_Assignment_
Repeat the entries exactly. Leave nothing out.

_Information given_
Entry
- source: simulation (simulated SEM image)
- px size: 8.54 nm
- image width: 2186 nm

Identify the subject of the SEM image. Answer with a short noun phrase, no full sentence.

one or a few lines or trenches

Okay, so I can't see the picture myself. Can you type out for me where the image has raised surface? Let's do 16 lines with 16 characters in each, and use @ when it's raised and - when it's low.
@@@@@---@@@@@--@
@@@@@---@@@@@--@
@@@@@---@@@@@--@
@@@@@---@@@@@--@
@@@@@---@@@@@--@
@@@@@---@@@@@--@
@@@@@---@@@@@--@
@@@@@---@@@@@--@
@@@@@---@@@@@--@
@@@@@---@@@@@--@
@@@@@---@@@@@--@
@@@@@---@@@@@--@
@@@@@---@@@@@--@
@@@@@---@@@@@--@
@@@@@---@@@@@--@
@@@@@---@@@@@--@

_Answer area_
Entry
- source: simulation (simulated SEM image)
- px size: 8.54 nm
- image width: 2186 nm

Identify the subject of the SEM image. Answer with a short noun phrase, no full sentence.

one or a few lines or trenches

Okay, so I can't see the picture myself. Can you type out for me where the image has raised surface? Let's do 16 lines with 16 characters in each, and use @ when it's raised and - when it's low.
@@@@@---@@@@@--@
@@@@@---@@@@@--@
@@@@@---@@@@@--@
@@@@@---@@@@@--@
@@@@@---@@@@@--@
@@@@@---@@@@@--@
@@@@@---@@@@@--@
@@@@@---@@@@@--@
@@@@@---@@@@@--@
@@@@@---@@@@@--@
@@@@@---@@@@@--@
@@@@@---@@@@@--@
@@@@@---@@@@@--@
@@@@@---@@@@@--@
@@@@@---@@@@@--@
@@@@@---@@@@@--@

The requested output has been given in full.